___
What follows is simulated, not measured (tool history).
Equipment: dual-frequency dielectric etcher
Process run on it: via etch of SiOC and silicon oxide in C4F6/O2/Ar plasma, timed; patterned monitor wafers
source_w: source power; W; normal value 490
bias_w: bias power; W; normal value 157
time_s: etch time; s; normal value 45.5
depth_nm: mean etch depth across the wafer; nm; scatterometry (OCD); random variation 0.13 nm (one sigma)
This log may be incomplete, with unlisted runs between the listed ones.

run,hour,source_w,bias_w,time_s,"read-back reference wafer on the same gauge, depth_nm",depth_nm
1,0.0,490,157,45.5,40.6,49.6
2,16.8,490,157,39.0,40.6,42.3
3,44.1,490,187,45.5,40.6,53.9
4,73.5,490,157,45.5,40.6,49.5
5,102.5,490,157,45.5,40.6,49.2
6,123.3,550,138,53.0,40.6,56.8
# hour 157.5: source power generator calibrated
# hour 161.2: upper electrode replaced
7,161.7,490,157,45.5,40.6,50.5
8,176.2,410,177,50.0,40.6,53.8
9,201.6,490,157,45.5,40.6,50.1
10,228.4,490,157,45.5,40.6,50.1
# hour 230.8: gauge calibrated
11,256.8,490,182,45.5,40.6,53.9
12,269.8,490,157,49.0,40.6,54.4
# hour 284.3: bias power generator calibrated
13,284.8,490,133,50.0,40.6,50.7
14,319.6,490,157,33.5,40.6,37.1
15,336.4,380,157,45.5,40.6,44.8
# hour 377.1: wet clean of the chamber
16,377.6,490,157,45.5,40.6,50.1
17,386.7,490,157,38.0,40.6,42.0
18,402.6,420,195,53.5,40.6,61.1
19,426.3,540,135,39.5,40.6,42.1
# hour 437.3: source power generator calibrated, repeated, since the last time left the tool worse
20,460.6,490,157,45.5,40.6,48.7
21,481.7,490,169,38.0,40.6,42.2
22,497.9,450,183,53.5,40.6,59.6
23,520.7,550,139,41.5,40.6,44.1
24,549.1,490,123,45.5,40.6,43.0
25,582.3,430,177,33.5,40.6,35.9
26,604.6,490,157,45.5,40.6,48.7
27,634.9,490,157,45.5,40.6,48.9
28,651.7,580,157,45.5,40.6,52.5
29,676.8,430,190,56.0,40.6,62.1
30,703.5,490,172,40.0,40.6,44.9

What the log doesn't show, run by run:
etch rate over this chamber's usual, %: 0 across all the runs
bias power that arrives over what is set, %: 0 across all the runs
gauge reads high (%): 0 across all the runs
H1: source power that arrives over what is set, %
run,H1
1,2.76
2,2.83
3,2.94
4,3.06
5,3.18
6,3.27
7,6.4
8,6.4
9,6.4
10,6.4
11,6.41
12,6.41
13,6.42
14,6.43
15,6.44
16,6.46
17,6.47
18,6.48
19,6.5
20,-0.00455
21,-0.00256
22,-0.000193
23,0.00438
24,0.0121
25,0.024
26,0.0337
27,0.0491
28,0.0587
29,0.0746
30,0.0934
___

* Work order
Copy out only the lines above from the one with "8,176.2,410,177,50.0,40.6,53.8" to the one with "# hour 284.3: bias power generator calibrated", inclusive, exactly as they stand.

* Response
8,176.2,410,177,50.0,40.6,53.8
9,201.6,490,157,45.5,40.6,50.1
10,228.4,490,157,45.5,40.6,50.1
# hour 230.8: gauge calibrated
11,256.8,490,182,45.5,40.6,53.9
12,269.8,490,157,49.0,40.6,54.4
# hour 284.3: bias power generator calibrated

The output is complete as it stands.